WORK REQUEST — In your answer, every line of the records should be written out exactly.

DATA FOR REVIEW —
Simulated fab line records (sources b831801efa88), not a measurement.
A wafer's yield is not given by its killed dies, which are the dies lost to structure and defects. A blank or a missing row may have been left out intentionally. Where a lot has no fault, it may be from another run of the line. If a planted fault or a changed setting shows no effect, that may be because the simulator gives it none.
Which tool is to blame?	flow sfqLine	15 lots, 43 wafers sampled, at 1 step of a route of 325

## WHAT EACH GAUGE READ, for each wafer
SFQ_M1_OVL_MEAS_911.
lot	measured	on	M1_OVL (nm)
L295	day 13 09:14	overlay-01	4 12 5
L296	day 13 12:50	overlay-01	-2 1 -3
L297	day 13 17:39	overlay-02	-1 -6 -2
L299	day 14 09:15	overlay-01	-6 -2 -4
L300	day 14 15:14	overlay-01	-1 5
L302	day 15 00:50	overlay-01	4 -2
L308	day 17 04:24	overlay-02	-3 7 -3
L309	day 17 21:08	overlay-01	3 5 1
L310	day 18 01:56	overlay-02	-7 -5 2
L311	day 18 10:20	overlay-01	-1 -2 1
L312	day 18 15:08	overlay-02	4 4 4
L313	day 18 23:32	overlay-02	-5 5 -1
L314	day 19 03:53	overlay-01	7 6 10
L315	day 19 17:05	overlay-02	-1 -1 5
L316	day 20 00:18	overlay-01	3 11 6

EXERCISE SOLUTION —
Simulated fab line records (sources b831801efa88), not a measurement.
A wafer's yield is not given by its killed dies, which are the dies lost to structure and defects. A blank or a missing row may have been left out intentionally. Where a lot has no fault, it may be from another run of the line. If a planted fault or a changed setting shows no effect, that may be because the simulator gives it none.
Which tool is to blame?	flow sfqLine	15 lots, 43 wafers sampled, at 1 step of a route of 325

## WHAT EACH GAUGE READ, for each wafer
SFQ_M1_OVL_MEAS_911.
lot	measured	on	M1_OVL (nm)
L295	day 13 09:14	overlay-01	4 12 5
L296	day 13 12:50	overlay-01	-2 1 -3
L297	day 13 17:39	overlay-02	-1 -6 -2
L299	day 14 09:15	overlay-01	-6 -2 -4
L300	day 14 15:14	overlay-01	-1 5
L302	day 15 00:50	overlay-01	4 -2
L308	day 17 04:24	overlay-02	-3 7 -3
L309	day 17 21:08	overlay-01	3 5 1
L310	day 18 01:56	overlay-02	-7 -5 2
L311	day 18 10:20	overlay-01	-1 -2 1
L312	day 18 15:08	overlay-02	4 4 4
L313	day 18 23:32	overlay-02	-5 5 -1
L314	day 19 03:53	overlay-01	7 6 10
L315	day 19 17:05	overlay-02	-1 -1 5
L316	day 20 00:18	overlay-01	3 11 6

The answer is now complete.